*RECORDS SUPPLIED:*
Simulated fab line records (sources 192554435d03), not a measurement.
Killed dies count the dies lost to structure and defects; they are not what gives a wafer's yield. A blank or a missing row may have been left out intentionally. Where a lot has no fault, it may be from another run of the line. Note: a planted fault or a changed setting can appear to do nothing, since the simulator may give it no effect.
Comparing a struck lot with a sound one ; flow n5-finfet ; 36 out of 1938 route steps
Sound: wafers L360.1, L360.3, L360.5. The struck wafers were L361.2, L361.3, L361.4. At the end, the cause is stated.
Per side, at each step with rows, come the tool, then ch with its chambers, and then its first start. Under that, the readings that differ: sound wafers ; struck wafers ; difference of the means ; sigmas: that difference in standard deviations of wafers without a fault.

*ACTION ITEM:*
Could you print every record above exactly as it appears?

*ANSWER AREA:*
Simulated fab line records (sources 192554435d03), not a measurement.
Killed dies count the dies lost to structure and defects; they are not what gives a wafer's yield. A blank or a missing row may have been left out intentionally. Where a lot has no fault, it may be from another run of the line. Note: a planted fault or a changed setting can appear to do nothing, since the simulator may give it no effect.
Comparing a struck lot with a sound one ; flow n5-finfet ; 36 out of 1938 route steps
Sound: wafers L360.1, L360.3, L360.5. The struck wafers were L361.2, L361.3, L361.4. At the end, the cause is stated.
Per side, at each step with rows, come the tool, then ch with its chambers, and then its first start. Under that, the readings that differ: sound wafers ; struck wafers ; difference of the means ; sigmas: that difference in standard deviations of wafers without a fault.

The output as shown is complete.